__Data section__.
=-=-=-=-=
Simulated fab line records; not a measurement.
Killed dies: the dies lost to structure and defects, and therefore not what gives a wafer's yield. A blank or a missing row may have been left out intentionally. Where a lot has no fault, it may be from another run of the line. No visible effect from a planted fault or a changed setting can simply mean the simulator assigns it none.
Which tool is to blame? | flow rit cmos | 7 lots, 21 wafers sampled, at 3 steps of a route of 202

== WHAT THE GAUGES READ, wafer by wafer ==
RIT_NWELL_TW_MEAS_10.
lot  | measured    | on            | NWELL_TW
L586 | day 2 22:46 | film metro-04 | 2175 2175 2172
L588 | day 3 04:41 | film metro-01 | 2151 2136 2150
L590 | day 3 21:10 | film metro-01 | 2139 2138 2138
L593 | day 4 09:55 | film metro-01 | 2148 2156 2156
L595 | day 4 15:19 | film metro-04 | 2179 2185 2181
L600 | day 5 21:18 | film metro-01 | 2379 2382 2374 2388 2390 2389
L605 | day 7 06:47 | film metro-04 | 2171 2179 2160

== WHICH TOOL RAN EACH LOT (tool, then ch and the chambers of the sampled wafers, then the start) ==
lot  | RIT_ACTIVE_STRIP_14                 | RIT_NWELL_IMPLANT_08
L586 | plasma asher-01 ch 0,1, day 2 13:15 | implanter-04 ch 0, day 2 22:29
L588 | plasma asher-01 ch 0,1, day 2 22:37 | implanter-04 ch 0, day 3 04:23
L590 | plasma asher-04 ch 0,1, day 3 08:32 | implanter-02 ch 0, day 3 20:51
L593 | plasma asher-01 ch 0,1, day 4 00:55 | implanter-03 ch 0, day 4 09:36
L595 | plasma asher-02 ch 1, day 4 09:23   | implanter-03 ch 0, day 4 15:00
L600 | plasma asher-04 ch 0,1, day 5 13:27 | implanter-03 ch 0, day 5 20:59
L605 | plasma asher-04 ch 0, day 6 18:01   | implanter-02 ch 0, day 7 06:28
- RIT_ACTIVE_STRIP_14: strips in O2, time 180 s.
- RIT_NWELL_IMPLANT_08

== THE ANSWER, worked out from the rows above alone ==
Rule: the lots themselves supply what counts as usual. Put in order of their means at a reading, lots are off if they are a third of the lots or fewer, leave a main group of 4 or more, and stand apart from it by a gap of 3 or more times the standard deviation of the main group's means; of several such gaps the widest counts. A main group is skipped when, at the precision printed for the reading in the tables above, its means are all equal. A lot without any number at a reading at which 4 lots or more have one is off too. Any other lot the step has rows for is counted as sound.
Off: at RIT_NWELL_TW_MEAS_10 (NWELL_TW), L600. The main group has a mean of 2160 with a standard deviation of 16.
=-=-=-=-=

__Work instruction__. Return, exactly, the lines from the first line of the records above to the line containing "Killed dies: the", both included.

__Task response__.
Simulated fab line records; not a measurement.
Killed dies: the dies lost to structure and defects, and therefore not what gives a wafer's yield. A blank or a missing row may have been left out intentionally. Where a lot has no fault, it may be from another run of the line. No visible effect from a planted fault or a changed setting can simply mean the simulator assigns it none.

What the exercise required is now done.